** DATA **
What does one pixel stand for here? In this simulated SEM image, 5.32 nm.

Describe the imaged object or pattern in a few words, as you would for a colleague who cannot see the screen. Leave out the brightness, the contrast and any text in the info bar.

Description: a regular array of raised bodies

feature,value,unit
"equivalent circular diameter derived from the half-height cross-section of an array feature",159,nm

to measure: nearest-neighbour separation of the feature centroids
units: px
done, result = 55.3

** REQUIREMENT **
Please give back only the lines between the first line of the entries and the line with "feature,value,unit", both ends included, word for word.

** EXPECTED ANSWER **
What does one pixel stand for here? In this simulated SEM image, 5.32 nm.

Describe the imaged object or pattern in a few words, as you would for a colleague who cannot see the screen. Leave out the brightness, the contrast and any text in the info bar.

Description: a regular array of raised bodies

feature,value,unit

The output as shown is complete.